+++ Input data

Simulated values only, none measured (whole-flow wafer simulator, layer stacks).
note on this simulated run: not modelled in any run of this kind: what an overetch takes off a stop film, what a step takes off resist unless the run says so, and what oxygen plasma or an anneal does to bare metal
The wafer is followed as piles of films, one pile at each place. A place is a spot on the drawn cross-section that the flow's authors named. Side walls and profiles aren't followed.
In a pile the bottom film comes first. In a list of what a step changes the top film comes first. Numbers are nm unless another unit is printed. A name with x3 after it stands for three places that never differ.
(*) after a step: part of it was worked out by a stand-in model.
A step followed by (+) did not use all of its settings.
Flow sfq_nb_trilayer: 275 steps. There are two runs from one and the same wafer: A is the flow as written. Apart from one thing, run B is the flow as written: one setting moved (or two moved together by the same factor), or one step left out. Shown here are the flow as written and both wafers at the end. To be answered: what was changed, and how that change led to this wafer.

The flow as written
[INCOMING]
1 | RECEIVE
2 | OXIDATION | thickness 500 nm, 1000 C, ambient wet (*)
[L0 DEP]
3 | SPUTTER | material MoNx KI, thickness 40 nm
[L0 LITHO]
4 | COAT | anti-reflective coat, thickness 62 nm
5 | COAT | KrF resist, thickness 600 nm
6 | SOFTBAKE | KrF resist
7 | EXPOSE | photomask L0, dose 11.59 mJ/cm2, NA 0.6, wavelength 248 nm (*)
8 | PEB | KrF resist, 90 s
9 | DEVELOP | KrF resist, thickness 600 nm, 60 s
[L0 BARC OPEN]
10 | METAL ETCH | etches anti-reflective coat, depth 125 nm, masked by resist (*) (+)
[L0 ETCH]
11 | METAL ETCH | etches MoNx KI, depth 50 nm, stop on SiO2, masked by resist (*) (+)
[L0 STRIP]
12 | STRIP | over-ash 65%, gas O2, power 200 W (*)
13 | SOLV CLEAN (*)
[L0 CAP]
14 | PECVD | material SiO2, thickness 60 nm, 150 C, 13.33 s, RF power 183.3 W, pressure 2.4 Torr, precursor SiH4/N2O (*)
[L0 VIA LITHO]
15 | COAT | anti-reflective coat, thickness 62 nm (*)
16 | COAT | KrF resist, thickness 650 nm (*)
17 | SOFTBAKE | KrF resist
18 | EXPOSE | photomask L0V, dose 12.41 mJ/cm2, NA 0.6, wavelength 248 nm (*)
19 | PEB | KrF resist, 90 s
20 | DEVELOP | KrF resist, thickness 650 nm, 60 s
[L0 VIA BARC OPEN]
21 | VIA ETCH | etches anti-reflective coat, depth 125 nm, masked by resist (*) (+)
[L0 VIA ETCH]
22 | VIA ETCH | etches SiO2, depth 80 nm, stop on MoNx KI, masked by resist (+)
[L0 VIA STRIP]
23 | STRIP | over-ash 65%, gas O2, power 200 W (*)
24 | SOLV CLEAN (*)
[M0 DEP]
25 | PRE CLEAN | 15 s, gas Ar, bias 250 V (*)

++++++

• [Requirement] Please restate, word for word, the lines of the entries that run from the first line through the one holding "A step followed", and add nothing.

• [Solution]
Simulated values only, none measured (whole-flow wafer simulator, layer stacks).
note on this simulated run: not modelled in any run of this kind: what an overetch takes off a stop film, what a step takes off resist unless the run says so, and what oxygen plasma or an anneal does to bare metal
The wafer is followed as piles of films, one pile at each place. A place is a spot on the drawn cross-section that the flow's authors named. Side walls and profiles aren't followed.
In a pile the bottom film comes first. In a list of what a step changes the top film comes first. Numbers are nm unless another unit is printed. A name with x3 after it stands for three places that never differ.
(*) after a step: part of it was worked out by a stand-in model.
A step followed by (+) did not use all of its settings.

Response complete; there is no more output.